━━ SUPPLIED ENTRIES ━━

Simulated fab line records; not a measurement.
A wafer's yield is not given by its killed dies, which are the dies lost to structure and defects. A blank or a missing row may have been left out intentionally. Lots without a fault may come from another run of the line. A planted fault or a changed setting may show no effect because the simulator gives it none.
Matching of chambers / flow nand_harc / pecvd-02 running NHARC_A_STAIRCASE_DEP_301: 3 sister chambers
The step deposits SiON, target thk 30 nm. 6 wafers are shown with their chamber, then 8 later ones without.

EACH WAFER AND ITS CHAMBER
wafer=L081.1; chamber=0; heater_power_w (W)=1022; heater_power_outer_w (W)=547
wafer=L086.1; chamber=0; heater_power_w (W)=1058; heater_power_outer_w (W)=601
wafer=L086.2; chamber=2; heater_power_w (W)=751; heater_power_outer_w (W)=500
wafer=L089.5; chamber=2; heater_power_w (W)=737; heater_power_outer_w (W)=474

━━━

* **WORK INSTRUCTION**
Type out the whole listing above exactly.

* **TASK OUTPUT**
Simulated fab line records; not a measurement.
A wafer's yield is not given by its killed dies, which are the dies lost to structure and defects. A blank or a missing row may have been left out intentionally. Lots without a fault may come from another run of the line. A planted fault or a changed setting may show no effect because the simulator gives it none.
Matching of chambers / flow nand_harc / pecvd-02 running NHARC_A_STAIRCASE_DEP_301: 3 sister chambers
The step deposits SiON, target thk 30 nm. 6 wafers are shown with their chamber, then 8 later ones without.

EACH WAFER AND ITS CHAMBER
wafer=L081.1; chamber=0; heater_power_w (W)=1022; heater_power_outer_w (W)=547
wafer=L086.1; chamber=0; heater_power_w (W)=1058; heater_power_outer_w (W)=601
wafer=L086.2; chamber=2; heater_power_w (W)=751; heater_power_outer_w (W)=500
wafer=L089.5; chamber=2; heater_power_w (W)=737; heater_power_outer_w (W)=474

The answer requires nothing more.